◆ ◆ ◆

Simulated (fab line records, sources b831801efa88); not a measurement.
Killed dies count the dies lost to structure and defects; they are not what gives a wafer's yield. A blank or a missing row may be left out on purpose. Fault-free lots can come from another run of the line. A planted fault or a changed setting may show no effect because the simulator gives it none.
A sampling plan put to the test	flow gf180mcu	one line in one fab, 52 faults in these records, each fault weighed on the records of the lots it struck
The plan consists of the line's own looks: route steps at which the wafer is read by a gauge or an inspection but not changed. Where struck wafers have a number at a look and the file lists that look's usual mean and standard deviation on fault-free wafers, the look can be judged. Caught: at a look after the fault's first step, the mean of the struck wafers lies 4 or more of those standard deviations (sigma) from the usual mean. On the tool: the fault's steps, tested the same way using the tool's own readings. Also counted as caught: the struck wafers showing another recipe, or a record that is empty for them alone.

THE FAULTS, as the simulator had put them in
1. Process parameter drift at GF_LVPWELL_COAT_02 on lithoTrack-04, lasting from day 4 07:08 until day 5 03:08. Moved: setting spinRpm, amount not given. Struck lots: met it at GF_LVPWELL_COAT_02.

◆ ◆ ◆

* [Assignment]: Above are the entries; repeat their lines exactly, from the first through the one that contains "THE FAULTS, as the simulator had put them in".

* [Response]:
Simulated (fab line records, sources b831801efa88); not a measurement.
Killed dies count the dies lost to structure and defects; they are not what gives a wafer's yield. A blank or a missing row may be left out on purpose. Fault-free lots can come from another run of the line. A planted fault or a changed setting may show no effect because the simulator gives it none.
A sampling plan put to the test	flow gf180mcu	one line in one fab, 52 faults in these records, each fault weighed on the records of the lots it struck
The plan consists of the line's own looks: route steps at which the wafer is read by a gauge or an inspection but not changed. Where struck wafers have a number at a look and the file lists that look's usual mean and standard deviation on fault-free wafers, the look can be judged. Caught: at a look after the fault's first step, the mean of the struck wafers lies 4 or more of those standard deviations (sigma) from the usual mean. On the tool: the fault's steps, tested the same way using the tool's own readings. Also counted as caught: the struck wafers showing another recipe, or a record that is empty for them alone.

THE FAULTS, as the simulator had put them in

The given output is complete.